ASSIGNMENT:
All of the data should be restated exactly as it stands.

* * * * * * * * *
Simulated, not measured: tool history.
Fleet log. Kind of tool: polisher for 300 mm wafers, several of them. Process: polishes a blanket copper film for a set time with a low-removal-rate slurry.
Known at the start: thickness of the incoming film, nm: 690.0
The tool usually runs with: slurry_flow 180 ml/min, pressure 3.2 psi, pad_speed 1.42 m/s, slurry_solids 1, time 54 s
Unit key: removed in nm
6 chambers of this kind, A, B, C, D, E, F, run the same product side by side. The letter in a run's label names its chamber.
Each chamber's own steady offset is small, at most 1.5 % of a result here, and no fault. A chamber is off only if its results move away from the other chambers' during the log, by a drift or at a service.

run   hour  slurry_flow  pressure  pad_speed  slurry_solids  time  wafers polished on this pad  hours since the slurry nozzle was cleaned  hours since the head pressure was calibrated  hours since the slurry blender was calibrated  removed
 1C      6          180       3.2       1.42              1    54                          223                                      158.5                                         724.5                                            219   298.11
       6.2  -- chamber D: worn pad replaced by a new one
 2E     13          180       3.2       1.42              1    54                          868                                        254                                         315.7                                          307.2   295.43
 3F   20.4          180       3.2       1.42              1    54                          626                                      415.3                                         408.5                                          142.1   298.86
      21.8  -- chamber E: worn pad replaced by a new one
* * * * * * * * *

YOUR RESPONSE:
Simulated, not measured: tool history.
Fleet log. Kind of tool: polisher for 300 mm wafers, several of them. Process: polishes a blanket copper film for a set time with a low-removal-rate slurry.
Known at the start: thickness of the incoming film, nm: 690.0
The tool usually runs with: slurry_flow 180 ml/min, pressure 3.2 psi, pad_speed 1.42 m/s, slurry_solids 1, time 54 s
Unit key: removed in nm
6 chambers of this kind, A, B, C, D, E, F, run the same product side by side. The letter in a run's label names its chamber.
Each chamber's own steady offset is small, at most 1.5 % of a result here, and no fault. A chamber is off only if its results move away from the other chambers' during the log, by a drift or at a service.

run   hour  slurry_flow  pressure  pad_speed  slurry_solids  time  wafers polished on this pad  hours since the slurry nozzle was cleaned  hours since the head pressure was calibrated  hours since the slurry blender was calibrated  removed
 1C      6          180       3.2       1.42              1    54                          223                                      158.5                                         724.5                                            219   298.11
       6.2  -- chamber D: worn pad replaced by a new one
 2E     13          180       3.2       1.42              1    54                          868                                        254                                         315.7                                          307.2   295.43
 3F   20.4          180       3.2       1.42              1    54                          626                                      415.3                                         408.5                                          142.1   298.86
      21.8  -- chamber E: worn pad replaced by a new one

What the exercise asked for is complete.